■ **WORK REQUEST**
Reproduce exactly, and only, the lines below from the one containing "the authors' place" through the one containing "(+) following a".

■ **INFORMATION SHOWN**
· · ·

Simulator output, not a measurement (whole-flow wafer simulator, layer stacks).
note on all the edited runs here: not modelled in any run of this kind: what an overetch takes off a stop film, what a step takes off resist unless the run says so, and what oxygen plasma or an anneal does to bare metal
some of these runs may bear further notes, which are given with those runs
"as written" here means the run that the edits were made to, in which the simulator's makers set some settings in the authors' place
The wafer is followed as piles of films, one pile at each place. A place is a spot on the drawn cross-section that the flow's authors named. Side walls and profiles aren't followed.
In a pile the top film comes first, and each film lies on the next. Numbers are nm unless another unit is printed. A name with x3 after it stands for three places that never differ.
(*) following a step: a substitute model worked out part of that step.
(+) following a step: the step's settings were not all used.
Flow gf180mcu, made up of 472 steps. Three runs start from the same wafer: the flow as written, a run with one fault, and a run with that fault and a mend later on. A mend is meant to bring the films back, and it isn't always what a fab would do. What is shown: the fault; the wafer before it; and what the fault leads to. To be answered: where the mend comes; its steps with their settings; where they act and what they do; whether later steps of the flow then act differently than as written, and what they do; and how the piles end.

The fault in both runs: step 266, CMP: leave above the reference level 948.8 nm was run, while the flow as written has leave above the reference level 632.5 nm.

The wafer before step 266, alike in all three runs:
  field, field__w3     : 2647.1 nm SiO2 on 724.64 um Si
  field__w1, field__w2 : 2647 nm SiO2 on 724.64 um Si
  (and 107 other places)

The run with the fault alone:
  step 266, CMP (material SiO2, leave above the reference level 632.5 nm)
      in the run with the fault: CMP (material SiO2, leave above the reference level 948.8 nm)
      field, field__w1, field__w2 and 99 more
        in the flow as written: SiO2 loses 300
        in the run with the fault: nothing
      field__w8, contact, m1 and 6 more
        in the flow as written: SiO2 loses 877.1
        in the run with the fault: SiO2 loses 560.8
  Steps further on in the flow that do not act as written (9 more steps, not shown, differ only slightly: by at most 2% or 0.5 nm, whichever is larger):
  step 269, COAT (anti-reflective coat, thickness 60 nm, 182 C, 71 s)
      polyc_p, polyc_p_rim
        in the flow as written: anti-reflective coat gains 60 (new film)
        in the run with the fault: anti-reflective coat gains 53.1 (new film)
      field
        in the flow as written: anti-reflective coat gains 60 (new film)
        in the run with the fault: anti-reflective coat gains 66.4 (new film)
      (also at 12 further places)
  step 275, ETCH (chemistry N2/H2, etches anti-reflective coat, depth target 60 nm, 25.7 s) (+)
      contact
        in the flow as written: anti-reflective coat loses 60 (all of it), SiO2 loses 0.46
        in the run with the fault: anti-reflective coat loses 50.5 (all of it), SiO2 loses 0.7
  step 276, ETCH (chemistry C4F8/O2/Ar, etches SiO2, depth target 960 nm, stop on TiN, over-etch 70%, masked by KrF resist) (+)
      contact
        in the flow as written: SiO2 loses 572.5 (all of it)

· · ·

■ **TASK ANSWER**
"as written" here means the run that the edits were made to, in which the simulator's makers set some settings in the authors' place
The wafer is followed as piles of films, one pile at each place. A place is a spot on the drawn cross-section that the flow's authors named. Side walls and profiles aren't followed.
In a pile the top film comes first, and each film lies on the next. Numbers are nm unless another unit is printed. A name with x3 after it stands for three places that never differ.
(*) following a step: a substitute model worked out part of that step.
(+) following a step: the step's settings were not all used.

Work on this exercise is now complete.